• SUPPLIED INFORMATION:
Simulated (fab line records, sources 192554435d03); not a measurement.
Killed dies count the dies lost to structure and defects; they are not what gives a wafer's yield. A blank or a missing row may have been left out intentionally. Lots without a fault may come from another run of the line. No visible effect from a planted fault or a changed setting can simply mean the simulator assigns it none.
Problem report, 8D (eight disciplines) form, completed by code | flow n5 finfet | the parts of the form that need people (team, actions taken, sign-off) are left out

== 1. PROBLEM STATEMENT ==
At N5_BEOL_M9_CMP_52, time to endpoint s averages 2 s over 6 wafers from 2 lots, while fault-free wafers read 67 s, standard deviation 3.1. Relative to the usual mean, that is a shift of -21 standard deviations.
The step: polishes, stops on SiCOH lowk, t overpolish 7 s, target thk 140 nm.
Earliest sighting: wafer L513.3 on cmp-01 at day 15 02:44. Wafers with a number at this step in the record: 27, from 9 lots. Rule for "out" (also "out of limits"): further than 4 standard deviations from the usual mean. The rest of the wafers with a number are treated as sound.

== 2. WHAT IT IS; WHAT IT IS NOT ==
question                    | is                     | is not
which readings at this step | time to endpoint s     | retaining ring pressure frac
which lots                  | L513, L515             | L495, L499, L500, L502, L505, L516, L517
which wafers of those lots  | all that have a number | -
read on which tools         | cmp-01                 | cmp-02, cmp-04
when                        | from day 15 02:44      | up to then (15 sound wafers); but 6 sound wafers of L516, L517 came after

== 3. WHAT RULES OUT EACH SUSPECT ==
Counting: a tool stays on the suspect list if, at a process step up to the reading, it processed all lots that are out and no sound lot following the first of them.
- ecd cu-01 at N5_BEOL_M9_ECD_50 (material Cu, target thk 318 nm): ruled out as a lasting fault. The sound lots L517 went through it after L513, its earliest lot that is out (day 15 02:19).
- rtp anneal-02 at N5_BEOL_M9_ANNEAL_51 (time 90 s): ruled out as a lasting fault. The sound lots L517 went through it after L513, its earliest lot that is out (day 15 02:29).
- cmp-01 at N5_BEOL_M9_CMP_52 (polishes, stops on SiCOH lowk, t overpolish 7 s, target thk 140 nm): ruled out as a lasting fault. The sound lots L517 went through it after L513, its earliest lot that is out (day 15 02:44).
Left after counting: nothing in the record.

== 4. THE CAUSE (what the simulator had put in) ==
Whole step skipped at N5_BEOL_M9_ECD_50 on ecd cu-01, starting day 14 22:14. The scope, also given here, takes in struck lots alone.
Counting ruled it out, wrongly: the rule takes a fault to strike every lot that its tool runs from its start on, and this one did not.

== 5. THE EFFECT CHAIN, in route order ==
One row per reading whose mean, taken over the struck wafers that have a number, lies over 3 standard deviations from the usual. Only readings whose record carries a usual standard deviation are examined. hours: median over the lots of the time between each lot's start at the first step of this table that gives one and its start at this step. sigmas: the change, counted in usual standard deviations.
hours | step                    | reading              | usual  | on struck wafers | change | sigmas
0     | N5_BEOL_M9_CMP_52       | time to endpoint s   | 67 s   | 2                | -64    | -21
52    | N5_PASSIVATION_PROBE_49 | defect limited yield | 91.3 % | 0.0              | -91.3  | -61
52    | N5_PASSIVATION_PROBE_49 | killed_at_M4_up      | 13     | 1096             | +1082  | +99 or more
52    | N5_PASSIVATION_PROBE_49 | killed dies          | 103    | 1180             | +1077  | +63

• REQUIRED ACTION:
Given the data above, transcribe exactly the lines from the one containing "which wafers of" down to the one containing "L517 came after", and no others.

• EXERCISE ANSWER:
which wafers of those lots  | all that have a number | -
read on which tools         | cmp-01                 | cmp-02, cmp-04
when                        | from day 15 02:44      | up to then (15 sound wafers); but 6 sound wafers of L516, L517 came after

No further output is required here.